§ **Task item**: Copy the records below verbatim, from the first line through the line containing "One pile of", inclusive, and output nothing else.

§ **Data provided**:
====
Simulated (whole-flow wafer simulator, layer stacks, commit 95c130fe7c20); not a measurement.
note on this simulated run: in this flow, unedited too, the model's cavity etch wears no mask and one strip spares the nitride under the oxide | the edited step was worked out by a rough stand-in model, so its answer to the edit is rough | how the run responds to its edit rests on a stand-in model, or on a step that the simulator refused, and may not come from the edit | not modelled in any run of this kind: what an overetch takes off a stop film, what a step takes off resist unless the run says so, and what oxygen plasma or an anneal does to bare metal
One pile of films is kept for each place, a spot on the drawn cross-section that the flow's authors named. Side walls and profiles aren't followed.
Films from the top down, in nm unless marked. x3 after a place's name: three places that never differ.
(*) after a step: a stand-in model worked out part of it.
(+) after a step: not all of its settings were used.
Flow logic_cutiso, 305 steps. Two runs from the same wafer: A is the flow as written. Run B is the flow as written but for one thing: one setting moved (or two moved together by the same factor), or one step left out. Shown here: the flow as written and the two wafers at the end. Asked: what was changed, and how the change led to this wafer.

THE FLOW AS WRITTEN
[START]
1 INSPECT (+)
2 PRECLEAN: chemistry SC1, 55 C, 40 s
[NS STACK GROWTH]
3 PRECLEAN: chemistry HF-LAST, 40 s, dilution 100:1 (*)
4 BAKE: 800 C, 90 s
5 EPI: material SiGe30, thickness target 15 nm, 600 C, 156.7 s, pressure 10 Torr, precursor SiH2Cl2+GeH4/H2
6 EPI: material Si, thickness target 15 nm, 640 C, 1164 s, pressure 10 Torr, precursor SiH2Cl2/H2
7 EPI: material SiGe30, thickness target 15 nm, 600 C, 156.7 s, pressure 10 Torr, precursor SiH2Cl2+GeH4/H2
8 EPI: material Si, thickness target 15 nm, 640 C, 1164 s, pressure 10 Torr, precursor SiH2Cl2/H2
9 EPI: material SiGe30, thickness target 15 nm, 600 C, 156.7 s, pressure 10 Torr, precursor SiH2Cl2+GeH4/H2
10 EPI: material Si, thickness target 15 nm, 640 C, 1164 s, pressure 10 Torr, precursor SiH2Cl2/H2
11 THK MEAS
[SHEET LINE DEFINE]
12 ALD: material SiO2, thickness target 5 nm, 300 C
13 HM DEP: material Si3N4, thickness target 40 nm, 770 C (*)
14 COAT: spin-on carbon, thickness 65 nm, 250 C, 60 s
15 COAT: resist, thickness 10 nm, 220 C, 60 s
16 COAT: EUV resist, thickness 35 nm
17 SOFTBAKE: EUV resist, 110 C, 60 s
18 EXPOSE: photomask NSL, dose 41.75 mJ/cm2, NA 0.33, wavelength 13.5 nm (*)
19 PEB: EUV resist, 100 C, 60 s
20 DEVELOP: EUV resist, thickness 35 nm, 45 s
====

§ **Task output**:
Simulated (whole-flow wafer simulator, layer stacks, commit 95c130fe7c20); not a measurement.
note on this simulated run: in this flow, unedited too, the model's cavity etch wears no mask and one strip spares the nitride under the oxide | the edited step was worked out by a rough stand-in model, so its answer to the edit is rough | how the run responds to its edit rests on a stand-in model, or on a step that the simulator refused, and may not come from the edit | not modelled in any run of this kind: what an overetch takes off a stop film, what a step takes off resist unless the run says so, and what oxygen plasma or an anneal does to bare metal
One pile of films is kept for each place, a spot on the drawn cross-section that the flow's authors named. Side walls and profiles aren't followed.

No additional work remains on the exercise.